Given records –
-------------------------

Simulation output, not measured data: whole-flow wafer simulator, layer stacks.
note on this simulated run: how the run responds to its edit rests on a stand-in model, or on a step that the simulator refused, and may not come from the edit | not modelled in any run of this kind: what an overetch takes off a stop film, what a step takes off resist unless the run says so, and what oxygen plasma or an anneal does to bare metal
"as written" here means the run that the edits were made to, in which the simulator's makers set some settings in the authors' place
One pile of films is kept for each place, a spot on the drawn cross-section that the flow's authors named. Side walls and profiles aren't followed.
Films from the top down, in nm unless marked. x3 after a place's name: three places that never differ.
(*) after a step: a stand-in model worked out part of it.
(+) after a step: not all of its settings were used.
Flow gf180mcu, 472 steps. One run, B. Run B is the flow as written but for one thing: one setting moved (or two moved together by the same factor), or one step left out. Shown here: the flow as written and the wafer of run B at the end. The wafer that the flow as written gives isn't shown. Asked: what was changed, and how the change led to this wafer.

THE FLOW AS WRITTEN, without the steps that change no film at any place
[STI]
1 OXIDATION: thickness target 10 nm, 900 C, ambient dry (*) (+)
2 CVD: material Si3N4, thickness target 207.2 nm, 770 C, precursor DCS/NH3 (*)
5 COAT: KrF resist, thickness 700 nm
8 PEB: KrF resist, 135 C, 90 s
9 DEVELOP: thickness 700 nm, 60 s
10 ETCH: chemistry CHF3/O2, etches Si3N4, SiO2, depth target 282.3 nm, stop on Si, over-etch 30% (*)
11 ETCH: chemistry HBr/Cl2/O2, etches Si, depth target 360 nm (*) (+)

-------------------------

Task item – Your answer should be the whole listing above, repeated exactly as it appears.

Response area –
Simulation output, not measured data: whole-flow wafer simulator, layer stacks.
note on this simulated run: how the run responds to its edit rests on a stand-in model, or on a step that the simulator refused, and may not come from the edit | not modelled in any run of this kind: what an overetch takes off a stop film, what a step takes off resist unless the run says so, and what oxygen plasma or an anneal does to bare metal
"as written" here means the run that the edits were made to, in which the simulator's makers set some settings in the authors' place
One pile of films is kept for each place, a spot on the drawn cross-section that the flow's authors named. Side walls and profiles aren't followed.
Films from the top down, in nm unless marked. x3 after a place's name: three places that never differ.
(*) after a step: a stand-in model worked out part of it.
(+) after a step: not all of its settings were used.
Flow gf180mcu, 472 steps. One run, B. Run B is the flow as written but for one thing: one setting moved (or two moved together by the same factor), or one step left out. Shown here: the flow as written and the wafer of run B at the end. The wafer that the flow as written gives isn't shown. Asked: what was changed, and how the change led to this wafer.

THE FLOW AS WRITTEN, without the steps that change no film at any place
[STI]
1 OXIDATION: thickness target 10 nm, 900 C, ambient dry (*) (+)
2 CVD: material Si3N4, thickness target 207.2 nm, 770 C, precursor DCS/NH3 (*)
5 COAT: KrF resist, thickness 700 nm
8 PEB: KrF resist, 135 C, 90 s
9 DEVELOP: thickness 700 nm, 60 s
10 ETCH: chemistry CHF3/O2, etches Si3N4, SiO2, depth target 282.3 nm, stop on Si, over-etch 30% (*)
11 ETCH: chemistry HBr/Cl2/O2, etches Si, depth target 360 nm (*) (+)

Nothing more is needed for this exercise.